Exercise: The records below are to be transcribed in full, exactly as given.

[[ Data supplied open ]]

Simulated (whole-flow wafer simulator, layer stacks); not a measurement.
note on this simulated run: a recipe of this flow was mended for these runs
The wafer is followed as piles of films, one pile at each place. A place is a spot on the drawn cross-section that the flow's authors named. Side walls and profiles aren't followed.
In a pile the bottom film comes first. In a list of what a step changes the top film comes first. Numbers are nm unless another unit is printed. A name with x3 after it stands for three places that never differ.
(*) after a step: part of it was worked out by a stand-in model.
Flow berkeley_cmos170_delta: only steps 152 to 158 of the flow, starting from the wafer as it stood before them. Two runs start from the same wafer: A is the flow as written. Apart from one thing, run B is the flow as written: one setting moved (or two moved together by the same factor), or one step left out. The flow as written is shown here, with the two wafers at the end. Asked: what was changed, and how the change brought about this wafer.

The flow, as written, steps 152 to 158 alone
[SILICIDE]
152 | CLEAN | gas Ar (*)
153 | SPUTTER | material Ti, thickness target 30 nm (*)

[[ Data supplied closed ]]

Exercise answer:
Simulated (whole-flow wafer simulator, layer stacks); not a measurement.
note on this simulated run: a recipe of this flow was mended for these runs
The wafer is followed as piles of films, one pile at each place. A place is a spot on the drawn cross-section that the flow's authors named. Side walls and profiles aren't followed.
In a pile the bottom film comes first. In a list of what a step changes the top film comes first. Numbers are nm unless another unit is printed. A name with x3 after it stands for three places that never differ.
(*) after a step: part of it was worked out by a stand-in model.
Flow berkeley_cmos170_delta: only steps 152 to 158 of the flow, starting from the wafer as it stood before them. Two runs start from the same wafer: A is the flow as written. Apart from one thing, run B is the flow as written: one setting moved (or two moved together by the same factor), or one step left out. The flow as written is shown here, with the two wafers at the end. Asked: what was changed, and how the change brought about this wafer.

The flow, as written, steps 152 to 158 alone
[SILICIDE]
152 | CLEAN | gas Ar (*)
153 | SPUTTER | material Ti, thickness target 30 nm (*)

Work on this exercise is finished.